_Assigned task_. Each record that follows should be transcribed word for word.

Content starts

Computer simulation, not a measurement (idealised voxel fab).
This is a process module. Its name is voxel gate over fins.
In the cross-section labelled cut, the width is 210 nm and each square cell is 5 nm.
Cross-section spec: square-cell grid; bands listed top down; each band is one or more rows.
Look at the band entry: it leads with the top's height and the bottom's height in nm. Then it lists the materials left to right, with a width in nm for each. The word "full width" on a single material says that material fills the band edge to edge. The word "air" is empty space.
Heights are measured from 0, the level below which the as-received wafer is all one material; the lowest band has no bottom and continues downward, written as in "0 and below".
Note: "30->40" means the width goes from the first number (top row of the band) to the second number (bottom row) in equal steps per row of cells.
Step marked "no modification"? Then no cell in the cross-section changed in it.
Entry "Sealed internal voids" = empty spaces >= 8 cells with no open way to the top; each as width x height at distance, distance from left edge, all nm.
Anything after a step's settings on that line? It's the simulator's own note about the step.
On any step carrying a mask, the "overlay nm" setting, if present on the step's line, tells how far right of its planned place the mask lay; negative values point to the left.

Content ends

_Written response_.
Computer simulation, not a measurement (idealised voxel fab).
This is a process module. Its name is voxel gate over fins.
In the cross-section labelled cut, the width is 210 nm and each square cell is 5 nm.
Cross-section spec: square-cell grid; bands listed top down; each band is one or more rows.
Look at the band entry: it leads with the top's height and the bottom's height in nm. Then it lists the materials left to right, with a width in nm for each. The word "full width" on a single material says that material fills the band edge to edge. The word "air" is empty space.
Heights are measured from 0, the level below which the as-received wafer is all one material; the lowest band has no bottom and continues downward, written as in "0 and below".
Note: "30->40" means the width goes from the first number (top row of the band) to the second number (bottom row) in equal steps per row of cells.
Step marked "no modification"? Then no cell in the cross-section changed in it.
Entry "Sealed internal voids" = empty spaces >= 8 cells with no open way to the top; each as width x height at distance, distance from left edge, all nm.
Anything after a step's settings on that line? It's the simulator's own note about the step.
On any step carrying a mask, the "overlay nm" setting, if present on the step's line, tells how far right of its planned place the mask lay; negative values point to the left.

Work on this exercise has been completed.